### Work instruction
An exact reproduction of each record is required.

### Records supplied
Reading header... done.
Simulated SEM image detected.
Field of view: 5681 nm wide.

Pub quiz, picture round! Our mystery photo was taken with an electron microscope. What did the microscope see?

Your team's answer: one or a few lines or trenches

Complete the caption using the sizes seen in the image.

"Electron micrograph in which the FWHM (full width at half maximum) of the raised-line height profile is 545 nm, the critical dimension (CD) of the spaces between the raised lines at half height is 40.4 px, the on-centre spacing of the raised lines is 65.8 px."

### Expected answer
Reading header... done.
Simulated SEM image detected.
Field of view: 5681 nm wide.

Pub quiz, picture round! Our mystery photo was taken with an electron microscope. What did the microscope see?

Your team's answer: one or a few lines or trenches

Complete the caption using the sizes seen in the image.

"Electron micrograph in which the FWHM (full width at half maximum) of the raised-line height profile is 545 nm, the critical dimension (CD) of the spaces between the raised lines at half height is 40.4 px, the on-centre spacing of the raised lines is 65.8 px."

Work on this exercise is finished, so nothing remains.